### Raw data ###
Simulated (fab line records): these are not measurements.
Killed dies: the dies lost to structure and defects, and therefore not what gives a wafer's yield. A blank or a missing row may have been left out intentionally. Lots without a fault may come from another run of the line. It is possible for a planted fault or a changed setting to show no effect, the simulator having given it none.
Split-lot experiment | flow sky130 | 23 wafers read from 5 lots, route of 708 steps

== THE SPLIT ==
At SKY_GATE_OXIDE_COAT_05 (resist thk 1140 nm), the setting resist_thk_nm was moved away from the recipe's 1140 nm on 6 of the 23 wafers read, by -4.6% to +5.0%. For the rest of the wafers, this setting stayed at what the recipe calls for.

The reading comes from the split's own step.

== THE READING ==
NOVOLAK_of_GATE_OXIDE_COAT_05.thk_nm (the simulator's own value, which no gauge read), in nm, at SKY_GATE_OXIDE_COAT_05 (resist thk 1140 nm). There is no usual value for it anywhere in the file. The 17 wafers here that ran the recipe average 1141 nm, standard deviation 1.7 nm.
###

▶ **Work item**
Once you find the line containing "Killed dies: the", stop: reproduce exactly that line and every line of the data before it, and nothing else.

▶ **Answer area**
Simulated (fab line records): these are not measurements.
Killed dies: the dies lost to structure and defects, and therefore not what gives a wafer's yield. A blank or a missing row may have been left out intentionally. Lots without a fault may come from another run of the line. It is possible for a planted fault or a changed setting to show no effect, the simulator having given it none.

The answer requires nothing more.